Given data:
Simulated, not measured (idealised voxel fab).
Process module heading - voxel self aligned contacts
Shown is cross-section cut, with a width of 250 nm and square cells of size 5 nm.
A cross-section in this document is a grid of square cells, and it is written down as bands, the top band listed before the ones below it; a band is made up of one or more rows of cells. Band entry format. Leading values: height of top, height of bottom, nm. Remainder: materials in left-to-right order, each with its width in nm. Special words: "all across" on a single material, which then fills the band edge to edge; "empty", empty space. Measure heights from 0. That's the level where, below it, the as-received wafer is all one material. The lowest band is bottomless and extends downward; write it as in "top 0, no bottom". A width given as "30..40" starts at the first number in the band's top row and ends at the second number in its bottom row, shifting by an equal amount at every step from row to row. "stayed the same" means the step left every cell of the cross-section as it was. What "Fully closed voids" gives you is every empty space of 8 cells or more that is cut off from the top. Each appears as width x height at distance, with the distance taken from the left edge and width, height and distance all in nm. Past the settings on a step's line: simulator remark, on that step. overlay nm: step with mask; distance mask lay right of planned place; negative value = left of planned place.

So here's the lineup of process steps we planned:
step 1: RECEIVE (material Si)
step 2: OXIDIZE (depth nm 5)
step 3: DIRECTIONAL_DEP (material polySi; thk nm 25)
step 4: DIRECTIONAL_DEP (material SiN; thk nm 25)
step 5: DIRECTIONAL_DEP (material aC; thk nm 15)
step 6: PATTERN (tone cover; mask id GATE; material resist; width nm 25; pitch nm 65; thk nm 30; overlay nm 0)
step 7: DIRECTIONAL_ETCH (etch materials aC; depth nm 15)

Work instruction:
Above are the records; restate each one exactly.

Task solution:
Simulated, not measured (idealised voxel fab).
Process module heading - voxel self aligned contacts
Shown is cross-section cut, with a width of 250 nm and square cells of size 5 nm.
A cross-section in this document is a grid of square cells, and it is written down as bands, the top band listed before the ones below it; a band is made up of one or more rows of cells. Band entry format. Leading values: height of top, height of bottom, nm. Remainder: materials in left-to-right order, each with its width in nm. Special words: "all across" on a single material, which then fills the band edge to edge; "empty", empty space. Measure heights from 0. That's the level where, below it, the as-received wafer is all one material. The lowest band is bottomless and extends downward; write it as in "top 0, no bottom". A width given as "30..40" starts at the first number in the band's top row and ends at the second number in its bottom row, shifting by an equal amount at every step from row to row. "stayed the same" means the step left every cell of the cross-section as it was. What "Fully closed voids" gives you is every empty space of 8 cells or more that is cut off from the top. Each appears as width x height at distance, with the distance taken from the left edge and width, height and distance all in nm. Past the settings on a step's line: simulator remark, on that step. overlay nm: step with mask; distance mask lay right of planned place; negative value = left of planned place.

So here's the lineup of process steps we planned:
step 1: RECEIVE (material Si)
step 2: OXIDIZE (depth nm 5)
step 3: DIRECTIONAL_DEP (material polySi; thk nm 25)
step 4: DIRECTIONAL_DEP (material SiN; thk nm 25)
step 5: DIRECTIONAL_DEP (material aC; thk nm 15)
step 6: PATTERN (tone cover; mask id GATE; material resist; width nm 25; pitch nm 65; thk nm 30; overlay nm 0)
step 7: DIRECTIONAL_ETCH (etch materials aC; depth nm 15)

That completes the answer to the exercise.